*** RECORDED INFORMATION Section Begins ***

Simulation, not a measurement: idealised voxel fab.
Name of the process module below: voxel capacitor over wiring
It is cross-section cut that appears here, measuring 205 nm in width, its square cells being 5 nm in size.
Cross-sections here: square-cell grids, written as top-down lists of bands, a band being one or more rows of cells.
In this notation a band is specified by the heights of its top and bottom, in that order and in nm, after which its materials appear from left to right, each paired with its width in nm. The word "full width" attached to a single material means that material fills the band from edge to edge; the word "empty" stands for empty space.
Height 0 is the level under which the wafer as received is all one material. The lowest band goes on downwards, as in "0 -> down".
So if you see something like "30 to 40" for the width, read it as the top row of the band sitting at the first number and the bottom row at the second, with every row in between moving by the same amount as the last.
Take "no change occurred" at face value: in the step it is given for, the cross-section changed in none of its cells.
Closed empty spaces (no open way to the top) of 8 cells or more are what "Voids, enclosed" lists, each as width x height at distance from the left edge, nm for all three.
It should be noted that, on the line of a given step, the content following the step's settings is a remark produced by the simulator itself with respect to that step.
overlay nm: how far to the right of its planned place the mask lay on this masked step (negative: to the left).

*** RECORDED INFORMATION Section Ends ***

WORK TASK >> The material above is to be transcribed in full, exactly as it stands.

RESULT >>
Simulation, not a measurement: idealised voxel fab.
Name of the process module below: voxel capacitor over wiring
It is cross-section cut that appears here, measuring 205 nm in width, its square cells being 5 nm in size.
Cross-sections here: square-cell grids, written as top-down lists of bands, a band being one or more rows of cells.
In this notation a band is specified by the heights of its top and bottom, in that order and in nm, after which its materials appear from left to right, each paired with its width in nm. The word "full width" attached to a single material means that material fills the band from edge to edge; the word "empty" stands for empty space.
Height 0 is the level under which the wafer as received is all one material. The lowest band goes on downwards, as in "0 -> down".
So if you see something like "30 to 40" for the width, read it as the top row of the band sitting at the first number and the bottom row at the second, with every row in between moving by the same amount as the last.
Take "no change occurred" at face value: in the step it is given for, the cross-section changed in none of its cells.
Closed empty spaces (no open way to the top) of 8 cells or more are what "Voids, enclosed" lists, each as width x height at distance from the left edge, nm for all three.
It should be noted that, on the line of a given step, the content following the step's settings is a remark produced by the simulator itself with respect to that step.
overlay nm: how far to the right of its planned place the mask lay on this masked step (negative: to the left).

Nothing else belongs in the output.